**WORK REQUEST:** Take the material below and output exactly the run of lines from the one containing "107 STRIP: chemistry" down to the one containing "116 PRE CLEAN: 30 s, gas NH3, RF power 300 W", with both included.

**DATA EXTRACT:**
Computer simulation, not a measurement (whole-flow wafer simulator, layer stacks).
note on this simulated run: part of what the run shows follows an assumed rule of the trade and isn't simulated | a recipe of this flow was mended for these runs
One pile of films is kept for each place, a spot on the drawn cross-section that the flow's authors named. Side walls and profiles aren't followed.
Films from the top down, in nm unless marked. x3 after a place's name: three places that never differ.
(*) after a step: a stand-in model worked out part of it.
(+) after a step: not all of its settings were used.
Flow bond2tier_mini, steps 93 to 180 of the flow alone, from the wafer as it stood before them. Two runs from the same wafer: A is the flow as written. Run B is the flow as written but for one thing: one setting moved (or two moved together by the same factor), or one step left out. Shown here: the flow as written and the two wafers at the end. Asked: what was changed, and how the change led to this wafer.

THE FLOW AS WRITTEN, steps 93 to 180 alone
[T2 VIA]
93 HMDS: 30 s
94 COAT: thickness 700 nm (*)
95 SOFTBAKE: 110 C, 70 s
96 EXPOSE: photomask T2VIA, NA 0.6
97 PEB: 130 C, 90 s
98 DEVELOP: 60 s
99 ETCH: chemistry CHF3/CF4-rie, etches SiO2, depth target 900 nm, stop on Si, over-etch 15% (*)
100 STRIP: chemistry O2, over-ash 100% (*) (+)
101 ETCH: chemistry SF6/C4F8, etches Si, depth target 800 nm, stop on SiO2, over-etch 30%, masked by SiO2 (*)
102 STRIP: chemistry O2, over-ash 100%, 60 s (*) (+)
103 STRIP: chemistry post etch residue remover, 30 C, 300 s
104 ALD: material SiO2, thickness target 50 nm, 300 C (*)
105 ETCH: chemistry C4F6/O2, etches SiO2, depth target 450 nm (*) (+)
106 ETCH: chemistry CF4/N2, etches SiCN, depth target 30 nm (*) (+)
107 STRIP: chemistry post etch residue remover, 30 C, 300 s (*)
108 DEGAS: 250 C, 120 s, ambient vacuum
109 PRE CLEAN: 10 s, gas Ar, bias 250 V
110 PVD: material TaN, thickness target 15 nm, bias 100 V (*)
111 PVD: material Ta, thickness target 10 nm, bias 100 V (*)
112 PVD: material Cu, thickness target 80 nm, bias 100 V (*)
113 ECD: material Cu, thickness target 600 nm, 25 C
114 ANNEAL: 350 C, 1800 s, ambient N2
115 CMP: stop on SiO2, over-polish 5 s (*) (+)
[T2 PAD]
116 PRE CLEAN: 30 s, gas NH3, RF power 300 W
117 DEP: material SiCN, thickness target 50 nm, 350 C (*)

**TASK ANSWER:**
107 STRIP: chemistry post etch residue remover, 30 C, 300 s (*)
108 DEGAS: 250 C, 120 s, ambient vacuum
109 PRE CLEAN: 10 s, gas Ar, bias 250 V
110 PVD: material TaN, thickness target 15 nm, bias 100 V (*)
111 PVD: material Ta, thickness target 10 nm, bias 100 V (*)
112 PVD: material Cu, thickness target 80 nm, bias 100 V (*)
113 ECD: material Cu, thickness target 600 nm, 25 C
114 ANNEAL: 350 C, 1800 s, ambient N2
115 CMP: stop on SiO2, over-polish 5 s (*) (+)
[T2 PAD]
116 PRE CLEAN: 30 s, gas NH3, RF power 300 W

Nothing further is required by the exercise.